* [Supplied records]:
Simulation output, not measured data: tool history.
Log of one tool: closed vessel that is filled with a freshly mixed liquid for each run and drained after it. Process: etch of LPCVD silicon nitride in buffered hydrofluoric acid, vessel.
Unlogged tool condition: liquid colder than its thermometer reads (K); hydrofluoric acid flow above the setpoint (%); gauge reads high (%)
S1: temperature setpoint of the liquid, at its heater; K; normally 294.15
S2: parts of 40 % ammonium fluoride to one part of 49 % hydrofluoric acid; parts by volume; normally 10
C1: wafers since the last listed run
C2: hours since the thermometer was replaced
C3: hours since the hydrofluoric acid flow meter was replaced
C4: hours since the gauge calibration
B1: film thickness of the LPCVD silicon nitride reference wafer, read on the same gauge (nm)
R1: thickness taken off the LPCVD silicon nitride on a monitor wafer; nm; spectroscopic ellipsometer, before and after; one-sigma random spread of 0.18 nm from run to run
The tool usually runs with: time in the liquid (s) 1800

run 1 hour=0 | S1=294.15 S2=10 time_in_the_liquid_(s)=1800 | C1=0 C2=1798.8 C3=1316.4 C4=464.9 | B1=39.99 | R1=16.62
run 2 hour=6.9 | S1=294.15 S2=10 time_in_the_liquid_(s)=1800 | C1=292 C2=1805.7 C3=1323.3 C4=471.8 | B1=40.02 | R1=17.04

* [Exercise]:
Your job is to print all of the material again, word for word.

* [Exercise answer]:
Simulation output, not measured data: tool history.
Log of one tool: closed vessel that is filled with a freshly mixed liquid for each run and drained after it. Process: etch of LPCVD silicon nitride in buffered hydrofluoric acid, vessel.
Unlogged tool condition: liquid colder than its thermometer reads (K); hydrofluoric acid flow above the setpoint (%); gauge reads high (%)
S1: temperature setpoint of the liquid, at its heater; K; normally 294.15
S2: parts of 40 % ammonium fluoride to one part of 49 % hydrofluoric acid; parts by volume; normally 10
C1: wafers since the last listed run
C2: hours since the thermometer was replaced
C3: hours since the hydrofluoric acid flow meter was replaced
C4: hours since the gauge calibration
B1: film thickness of the LPCVD silicon nitride reference wafer, read on the same gauge (nm)
R1: thickness taken off the LPCVD silicon nitride on a monitor wafer; nm; spectroscopic ellipsometer, before and after; one-sigma random spread of 0.18 nm from run to run
The tool usually runs with: time in the liquid (s) 1800

run 1 hour=0 | S1=294.15 S2=10 time_in_the_liquid_(s)=1800 | C1=0 C2=1798.8 C3=1316.4 C4=464.9 | B1=39.99 | R1=16.62
run 2 hour=6.9 | S1=294.15 S2=10 time_in_the_liquid_(s)=1800 | C1=292 C2=1805.7 C3=1323.3 C4=471.8 | B1=40.02 | R1=17.04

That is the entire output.